**Work instruction**:
Your task is to copy every line of this material exactly.

[Start of section]

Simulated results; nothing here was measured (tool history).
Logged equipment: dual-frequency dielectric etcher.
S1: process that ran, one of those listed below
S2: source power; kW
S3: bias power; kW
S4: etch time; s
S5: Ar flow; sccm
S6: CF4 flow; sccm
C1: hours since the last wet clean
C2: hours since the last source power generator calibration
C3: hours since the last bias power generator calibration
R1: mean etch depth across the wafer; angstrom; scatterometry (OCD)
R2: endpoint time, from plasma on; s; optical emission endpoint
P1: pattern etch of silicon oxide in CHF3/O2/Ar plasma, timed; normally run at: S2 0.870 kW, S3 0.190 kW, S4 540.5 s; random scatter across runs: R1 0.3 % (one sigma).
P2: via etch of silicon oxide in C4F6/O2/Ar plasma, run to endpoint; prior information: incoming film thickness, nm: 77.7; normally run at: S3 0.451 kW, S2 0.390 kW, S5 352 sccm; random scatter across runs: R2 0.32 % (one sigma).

[End of section]

**Reply**:
Simulated results; nothing here was measured (tool history).
Logged equipment: dual-frequency dielectric etcher.
S1: process that ran, one of those listed below
S2: source power; kW
S3: bias power; kW
S4: etch time; s
S5: Ar flow; sccm
S6: CF4 flow; sccm
C1: hours since the last wet clean
C2: hours since the last source power generator calibration
C3: hours since the last bias power generator calibration
R1: mean etch depth across the wafer; angstrom; scatterometry (OCD)
R2: endpoint time, from plasma on; s; optical emission endpoint
P1: pattern etch of silicon oxide in CHF3/O2/Ar plasma, timed; normally run at: S2 0.870 kW, S3 0.190 kW, S4 540.5 s; random scatter across runs: R1 0.3 % (one sigma).
P2: via etch of silicon oxide in C4F6/O2/Ar plasma, run to endpoint; prior information: incoming film thickness, nm: 77.7; normally run at: S3 0.451 kW, S2 0.390 kW, S5 352 sccm; random scatter across runs: R2 0.32 % (one sigma).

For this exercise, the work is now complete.